RECORD EXCERPTS:
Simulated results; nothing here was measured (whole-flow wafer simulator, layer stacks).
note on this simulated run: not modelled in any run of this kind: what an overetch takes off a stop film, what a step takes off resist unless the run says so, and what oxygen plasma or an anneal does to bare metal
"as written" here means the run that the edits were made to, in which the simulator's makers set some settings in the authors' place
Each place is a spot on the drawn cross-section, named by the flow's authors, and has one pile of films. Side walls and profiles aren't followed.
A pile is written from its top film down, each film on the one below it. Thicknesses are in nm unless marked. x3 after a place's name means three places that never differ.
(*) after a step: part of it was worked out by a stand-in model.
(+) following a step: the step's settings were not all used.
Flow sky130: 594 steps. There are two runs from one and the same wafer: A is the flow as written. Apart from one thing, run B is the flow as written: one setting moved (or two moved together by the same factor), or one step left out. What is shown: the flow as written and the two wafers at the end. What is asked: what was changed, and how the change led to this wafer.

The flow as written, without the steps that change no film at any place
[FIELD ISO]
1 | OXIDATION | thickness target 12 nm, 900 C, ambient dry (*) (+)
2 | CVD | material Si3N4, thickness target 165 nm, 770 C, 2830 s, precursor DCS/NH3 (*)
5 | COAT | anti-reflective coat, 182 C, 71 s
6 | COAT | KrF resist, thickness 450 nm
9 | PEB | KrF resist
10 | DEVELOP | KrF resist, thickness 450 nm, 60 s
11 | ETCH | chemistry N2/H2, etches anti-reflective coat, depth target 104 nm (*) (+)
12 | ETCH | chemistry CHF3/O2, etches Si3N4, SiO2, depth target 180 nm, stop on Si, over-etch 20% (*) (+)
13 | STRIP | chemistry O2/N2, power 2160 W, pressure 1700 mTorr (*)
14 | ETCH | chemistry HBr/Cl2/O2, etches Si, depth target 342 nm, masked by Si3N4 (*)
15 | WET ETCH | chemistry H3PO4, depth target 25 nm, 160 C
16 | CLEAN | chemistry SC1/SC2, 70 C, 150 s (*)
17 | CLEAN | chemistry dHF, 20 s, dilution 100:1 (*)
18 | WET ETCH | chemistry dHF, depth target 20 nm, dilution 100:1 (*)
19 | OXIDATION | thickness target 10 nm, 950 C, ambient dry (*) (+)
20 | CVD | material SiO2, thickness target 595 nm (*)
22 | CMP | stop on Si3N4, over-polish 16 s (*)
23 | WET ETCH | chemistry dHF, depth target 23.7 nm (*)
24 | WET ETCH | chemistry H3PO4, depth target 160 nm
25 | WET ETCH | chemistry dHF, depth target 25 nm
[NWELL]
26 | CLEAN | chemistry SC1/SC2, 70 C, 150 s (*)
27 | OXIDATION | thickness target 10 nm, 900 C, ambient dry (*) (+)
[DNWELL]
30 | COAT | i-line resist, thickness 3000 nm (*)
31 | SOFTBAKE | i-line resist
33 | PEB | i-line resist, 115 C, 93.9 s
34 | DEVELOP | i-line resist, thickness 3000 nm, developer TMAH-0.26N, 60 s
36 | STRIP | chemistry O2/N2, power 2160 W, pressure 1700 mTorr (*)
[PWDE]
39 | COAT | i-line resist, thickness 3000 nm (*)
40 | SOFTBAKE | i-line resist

ACTIVITY: Set down, exactly as written, each line of the data from its opening line through the one containing "Each place is". Output nothing more.

YOUR SOLUTION:
Simulated results; nothing here was measured (whole-flow wafer simulator, layer stacks).
note on this simulated run: not modelled in any run of this kind: what an overetch takes off a stop film, what a step takes off resist unless the run says so, and what oxygen plasma or an anneal does to bare metal
"as written" here means the run that the edits were made to, in which the simulator's makers set some settings in the authors' place
Each place is a spot on the drawn cross-section, named by the flow's authors, and has one pile of films. Side walls and profiles aren't followed.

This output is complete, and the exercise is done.